From the first line through the one containing "Read whatever lies", restate the listing word for word, and give no other lines.

....................

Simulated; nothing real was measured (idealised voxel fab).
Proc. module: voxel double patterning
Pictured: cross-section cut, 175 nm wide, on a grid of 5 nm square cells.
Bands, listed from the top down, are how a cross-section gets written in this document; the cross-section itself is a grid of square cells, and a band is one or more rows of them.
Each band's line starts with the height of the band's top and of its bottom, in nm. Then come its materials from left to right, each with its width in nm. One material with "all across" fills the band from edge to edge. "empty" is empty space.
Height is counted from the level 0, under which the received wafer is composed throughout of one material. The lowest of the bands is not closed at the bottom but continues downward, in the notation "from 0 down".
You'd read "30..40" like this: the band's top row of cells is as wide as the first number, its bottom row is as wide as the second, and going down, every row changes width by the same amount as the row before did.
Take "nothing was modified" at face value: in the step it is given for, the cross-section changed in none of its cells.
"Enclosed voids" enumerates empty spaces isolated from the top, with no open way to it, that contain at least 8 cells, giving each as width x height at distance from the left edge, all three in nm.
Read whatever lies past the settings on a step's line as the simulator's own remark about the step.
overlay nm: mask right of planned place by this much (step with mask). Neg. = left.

....................

> [RESPONSE BOX]:
Simulated; nothing real was measured (idealised voxel fab).
Proc. module: voxel double patterning
Pictured: cross-section cut, 175 nm wide, on a grid of 5 nm square cells.
Bands, listed from the top down, are how a cross-section gets written in this document; the cross-section itself is a grid of square cells, and a band is one or more rows of them.
Each band's line starts with the height of the band's top and of its bottom, in nm. Then come its materials from left to right, each with its width in nm. One material with "all across" fills the band from edge to edge. "empty" is empty space.
Height is counted from the level 0, under which the received wafer is composed throughout of one material. The lowest of the bands is not closed at the bottom but continues downward, in the notation "from 0 down".
You'd read "30..40" like this: the band's top row of cells is as wide as the first number, its bottom row is as wide as the second, and going down, every row changes width by the same amount as the row before did.
Take "nothing was modified" at face value: in the step it is given for, the cross-section changed in none of its cells.
"Enclosed voids" enumerates empty spaces isolated from the top, with no open way to it, that contain at least 8 cells, giving each as width x height at distance from the left edge, all three in nm.
Read whatever lies past the settings on a step's line as the simulator's own remark about the step.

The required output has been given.